DATA FOR ANALYSIS.
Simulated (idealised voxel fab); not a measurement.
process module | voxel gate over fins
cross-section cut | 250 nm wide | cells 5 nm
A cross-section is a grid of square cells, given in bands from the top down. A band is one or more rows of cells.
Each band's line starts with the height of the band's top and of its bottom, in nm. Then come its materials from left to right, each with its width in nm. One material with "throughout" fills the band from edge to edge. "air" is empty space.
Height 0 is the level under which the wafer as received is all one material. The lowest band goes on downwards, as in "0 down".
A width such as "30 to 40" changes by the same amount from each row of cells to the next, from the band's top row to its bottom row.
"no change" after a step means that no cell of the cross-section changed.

WORK REQUEST. Every entry above should be written out again, precisely.

WRITTEN SOLUTION.
Simulated (idealised voxel fab); not a measurement.
process module | voxel gate over fins
cross-section cut | 250 nm wide | cells 5 nm
A cross-section is a grid of square cells, given in bands from the top down. A band is one or more rows of cells.
Each band's line starts with the height of the band's top and of its bottom, in nm. Then come its materials from left to right, each with its width in nm. One material with "throughout" fills the band from edge to edge. "air" is empty space.
Height 0 is the level under which the wafer as received is all one material. The lowest band goes on downwards, as in "0 down".
A width such as "30 to 40" changes by the same amount from each row of cells to the next, from the band's top row to its bottom row.
"no change" after a step means that no cell of the cross-section changed.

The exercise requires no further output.